*** Given information

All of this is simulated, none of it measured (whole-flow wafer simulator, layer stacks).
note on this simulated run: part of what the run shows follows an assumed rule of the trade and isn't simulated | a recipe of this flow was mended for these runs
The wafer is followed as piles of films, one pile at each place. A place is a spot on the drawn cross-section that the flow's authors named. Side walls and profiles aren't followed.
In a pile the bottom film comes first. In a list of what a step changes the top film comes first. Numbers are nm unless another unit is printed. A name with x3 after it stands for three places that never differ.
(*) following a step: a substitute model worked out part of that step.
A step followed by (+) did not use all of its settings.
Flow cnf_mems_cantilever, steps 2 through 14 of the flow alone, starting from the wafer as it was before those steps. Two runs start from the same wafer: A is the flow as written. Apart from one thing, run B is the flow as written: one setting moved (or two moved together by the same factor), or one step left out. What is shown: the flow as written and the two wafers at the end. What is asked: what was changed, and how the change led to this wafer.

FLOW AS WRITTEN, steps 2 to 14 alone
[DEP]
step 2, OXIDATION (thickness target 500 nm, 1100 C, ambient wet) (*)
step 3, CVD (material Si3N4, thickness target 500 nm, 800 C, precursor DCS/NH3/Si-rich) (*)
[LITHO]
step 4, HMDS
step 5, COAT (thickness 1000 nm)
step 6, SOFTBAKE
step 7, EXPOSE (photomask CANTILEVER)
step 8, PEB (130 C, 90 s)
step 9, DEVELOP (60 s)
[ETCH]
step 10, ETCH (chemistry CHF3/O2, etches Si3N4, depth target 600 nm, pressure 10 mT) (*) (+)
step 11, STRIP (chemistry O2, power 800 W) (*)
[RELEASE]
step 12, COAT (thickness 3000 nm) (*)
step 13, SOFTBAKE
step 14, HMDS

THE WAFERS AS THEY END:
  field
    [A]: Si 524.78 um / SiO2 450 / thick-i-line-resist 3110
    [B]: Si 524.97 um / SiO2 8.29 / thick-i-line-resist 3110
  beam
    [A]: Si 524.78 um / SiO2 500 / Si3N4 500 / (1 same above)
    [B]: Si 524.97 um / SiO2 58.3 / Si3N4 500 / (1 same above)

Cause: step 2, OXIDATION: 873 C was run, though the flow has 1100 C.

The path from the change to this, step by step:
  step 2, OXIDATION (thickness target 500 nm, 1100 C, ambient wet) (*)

******

▸ **Work request**
The lines above from the one with "[A]: Si 524.78 um / SiO2 450" through the one with "The path from" are to be duplicated exactly, ends included, with nothing added.

▸ **Written answer**
    [A]: Si 524.78 um / SiO2 450 / thick-i-line-resist 3110
    [B]: Si 524.97 um / SiO2 8.29 / thick-i-line-resist 3110
  beam
    [A]: Si 524.78 um / SiO2 500 / Si3N4 500 / (1 same above)
    [B]: Si 524.97 um / SiO2 58.3 / Si3N4 500 / (1 same above)

Cause: step 2, OXIDATION: 873 C was run, though the flow has 1100 C.

The path from the change to this, step by step:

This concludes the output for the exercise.